◆ Assigned task: Every line from the first one in the listing down to the line with "note on this" should be restated word for word.

-*-*-

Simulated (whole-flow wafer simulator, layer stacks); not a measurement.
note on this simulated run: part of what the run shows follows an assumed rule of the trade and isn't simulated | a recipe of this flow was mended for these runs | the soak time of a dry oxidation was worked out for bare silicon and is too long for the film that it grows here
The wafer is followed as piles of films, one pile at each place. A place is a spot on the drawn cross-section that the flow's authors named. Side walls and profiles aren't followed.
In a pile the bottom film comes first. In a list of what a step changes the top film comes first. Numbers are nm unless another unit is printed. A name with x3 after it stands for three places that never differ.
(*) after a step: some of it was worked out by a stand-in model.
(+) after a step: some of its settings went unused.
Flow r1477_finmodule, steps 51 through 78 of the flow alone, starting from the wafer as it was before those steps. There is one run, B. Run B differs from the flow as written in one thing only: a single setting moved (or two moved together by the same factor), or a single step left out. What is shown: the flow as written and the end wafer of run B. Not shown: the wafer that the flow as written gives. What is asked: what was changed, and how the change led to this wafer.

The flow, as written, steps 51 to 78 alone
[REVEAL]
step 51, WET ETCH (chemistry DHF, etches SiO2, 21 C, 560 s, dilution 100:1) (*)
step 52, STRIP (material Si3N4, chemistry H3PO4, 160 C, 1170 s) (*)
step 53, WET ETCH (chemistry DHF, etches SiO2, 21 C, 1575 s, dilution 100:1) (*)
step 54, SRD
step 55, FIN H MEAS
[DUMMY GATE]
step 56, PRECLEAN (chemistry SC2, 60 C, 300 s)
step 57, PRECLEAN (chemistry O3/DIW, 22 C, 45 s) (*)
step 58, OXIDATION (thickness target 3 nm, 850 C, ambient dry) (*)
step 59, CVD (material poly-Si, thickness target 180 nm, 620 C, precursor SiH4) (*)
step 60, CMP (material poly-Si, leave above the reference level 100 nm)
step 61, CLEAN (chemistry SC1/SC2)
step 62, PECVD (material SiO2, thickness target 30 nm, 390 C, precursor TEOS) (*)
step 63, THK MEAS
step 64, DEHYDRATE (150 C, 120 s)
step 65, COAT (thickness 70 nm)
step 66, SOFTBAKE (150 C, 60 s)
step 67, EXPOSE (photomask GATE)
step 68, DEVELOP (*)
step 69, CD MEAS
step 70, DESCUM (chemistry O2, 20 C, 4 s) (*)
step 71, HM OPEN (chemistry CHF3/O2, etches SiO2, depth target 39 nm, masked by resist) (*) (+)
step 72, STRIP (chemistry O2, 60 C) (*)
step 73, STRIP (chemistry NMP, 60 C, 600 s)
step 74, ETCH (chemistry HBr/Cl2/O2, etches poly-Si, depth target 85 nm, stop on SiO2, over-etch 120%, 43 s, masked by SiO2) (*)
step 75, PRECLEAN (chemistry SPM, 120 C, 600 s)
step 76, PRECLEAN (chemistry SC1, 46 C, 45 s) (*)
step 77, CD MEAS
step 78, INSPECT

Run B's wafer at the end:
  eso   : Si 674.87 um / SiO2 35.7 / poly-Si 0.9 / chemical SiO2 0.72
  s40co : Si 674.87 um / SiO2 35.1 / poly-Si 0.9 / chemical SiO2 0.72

-*-*-

◆ Written answer:
Simulated (whole-flow wafer simulator, layer stacks); not a measurement.
note on this simulated run: part of what the run shows follows an assumed rule of the trade and isn't simulated | a recipe of this flow was mended for these runs | the soak time of a dry oxidation was worked out for bare silicon and is too long for the film that it grows here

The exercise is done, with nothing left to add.